(Beginning of ENTRIES PROVIDED)

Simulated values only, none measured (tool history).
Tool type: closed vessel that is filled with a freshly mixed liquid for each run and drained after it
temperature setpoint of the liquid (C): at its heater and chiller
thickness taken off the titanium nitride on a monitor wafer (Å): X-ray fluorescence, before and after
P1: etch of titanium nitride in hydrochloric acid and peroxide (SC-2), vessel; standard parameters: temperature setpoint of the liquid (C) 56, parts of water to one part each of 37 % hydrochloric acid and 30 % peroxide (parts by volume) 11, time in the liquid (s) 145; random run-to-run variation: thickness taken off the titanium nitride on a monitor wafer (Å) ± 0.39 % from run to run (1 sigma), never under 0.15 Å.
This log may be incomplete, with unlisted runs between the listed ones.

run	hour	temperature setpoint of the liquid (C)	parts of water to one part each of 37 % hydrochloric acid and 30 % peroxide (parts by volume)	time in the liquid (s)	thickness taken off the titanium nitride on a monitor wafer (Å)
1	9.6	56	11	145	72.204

(End of ENTRIES PROVIDED)

The records above are to be given again in full, exactly as written.

#### WRITTEN RESPONSE:
Simulated values only, none measured (tool history).
Tool type: closed vessel that is filled with a freshly mixed liquid for each run and drained after it
temperature setpoint of the liquid (C): at its heater and chiller
thickness taken off the titanium nitride on a monitor wafer (Å): X-ray fluorescence, before and after
P1: etch of titanium nitride in hydrochloric acid and peroxide (SC-2), vessel; standard parameters: temperature setpoint of the liquid (C) 56, parts of water to one part each of 37 % hydrochloric acid and 30 % peroxide (parts by volume) 11, time in the liquid (s) 145; random run-to-run variation: thickness taken off the titanium nitride on a monitor wafer (Å) ± 0.39 % from run to run (1 sigma), never under 0.15 Å.
This log may be incomplete, with unlisted runs between the listed ones.

run	hour	temperature setpoint of the liquid (C)	parts of water to one part each of 37 % hydrochloric acid and 30 % peroxide (parts by volume)	time in the liquid (s)	thickness taken off the titanium nitride on a monitor wafer (Å)
1	9.6	56	11	145	72.204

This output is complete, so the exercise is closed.